(STUDY MATERIAL):
────────────────

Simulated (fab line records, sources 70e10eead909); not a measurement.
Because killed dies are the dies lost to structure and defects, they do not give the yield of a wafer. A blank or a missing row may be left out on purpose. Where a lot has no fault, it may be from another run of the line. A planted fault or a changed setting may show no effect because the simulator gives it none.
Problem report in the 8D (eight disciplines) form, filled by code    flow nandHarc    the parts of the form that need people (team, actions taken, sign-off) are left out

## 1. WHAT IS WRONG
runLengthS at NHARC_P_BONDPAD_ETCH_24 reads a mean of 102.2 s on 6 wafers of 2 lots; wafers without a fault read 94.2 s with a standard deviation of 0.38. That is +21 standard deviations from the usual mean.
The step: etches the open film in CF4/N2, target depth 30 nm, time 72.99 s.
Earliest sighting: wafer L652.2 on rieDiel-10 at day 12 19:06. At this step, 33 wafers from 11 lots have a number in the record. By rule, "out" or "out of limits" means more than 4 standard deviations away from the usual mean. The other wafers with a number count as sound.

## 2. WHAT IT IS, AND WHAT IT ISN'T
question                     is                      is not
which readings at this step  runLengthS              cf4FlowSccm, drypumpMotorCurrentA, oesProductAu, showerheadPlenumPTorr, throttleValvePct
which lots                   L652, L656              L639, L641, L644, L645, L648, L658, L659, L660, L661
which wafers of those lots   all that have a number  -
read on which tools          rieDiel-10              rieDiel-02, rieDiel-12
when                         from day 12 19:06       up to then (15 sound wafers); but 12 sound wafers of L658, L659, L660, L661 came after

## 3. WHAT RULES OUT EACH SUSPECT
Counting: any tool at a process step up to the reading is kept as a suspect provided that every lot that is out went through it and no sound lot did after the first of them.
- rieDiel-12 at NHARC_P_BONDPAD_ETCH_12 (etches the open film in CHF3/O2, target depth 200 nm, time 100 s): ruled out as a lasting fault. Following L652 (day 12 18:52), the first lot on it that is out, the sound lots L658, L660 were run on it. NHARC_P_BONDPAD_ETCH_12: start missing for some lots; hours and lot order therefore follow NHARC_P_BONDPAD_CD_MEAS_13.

────────────────

(TASK ITEM):
Please output an exact copy of the lines above, from the opening line of the data down to the line that contains "The step: etches".

(EXERCISE SOLUTION):
Simulated (fab line records, sources 70e10eead909); not a measurement.
Because killed dies are the dies lost to structure and defects, they do not give the yield of a wafer. A blank or a missing row may be left out on purpose. Where a lot has no fault, it may be from another run of the line. A planted fault or a changed setting may show no effect because the simulator gives it none.
Problem report in the 8D (eight disciplines) form, filled by code    flow nandHarc    the parts of the form that need people (team, actions taken, sign-off) are left out

## 1. WHAT IS WRONG
runLengthS at NHARC_P_BONDPAD_ETCH_24 reads a mean of 102.2 s on 6 wafers of 2 lots; wafers without a fault read 94.2 s with a standard deviation of 0.38. That is +21 standard deviations from the usual mean.
The step: etches the open film in CF4/N2, target depth 30 nm, time 72.99 s.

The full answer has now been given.